Copy the data below verbatim, leaving no line out.

########

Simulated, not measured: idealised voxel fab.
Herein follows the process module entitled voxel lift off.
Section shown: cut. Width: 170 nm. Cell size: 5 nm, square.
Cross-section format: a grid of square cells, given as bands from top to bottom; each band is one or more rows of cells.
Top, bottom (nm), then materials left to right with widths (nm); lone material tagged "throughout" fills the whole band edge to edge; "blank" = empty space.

########

• **Problem solution**:
Simulated, not measured: idealised voxel fab.
Herein follows the process module entitled voxel lift off.
Section shown: cut. Width: 170 nm. Cell size: 5 nm, square.
Cross-section format: a grid of square cells, given as bands from top to bottom; each band is one or more rows of cells.
Top, bottom (nm), then materials left to right with widths (nm); lone material tagged "throughout" fills the whole band edge to edge; "blank" = empty space.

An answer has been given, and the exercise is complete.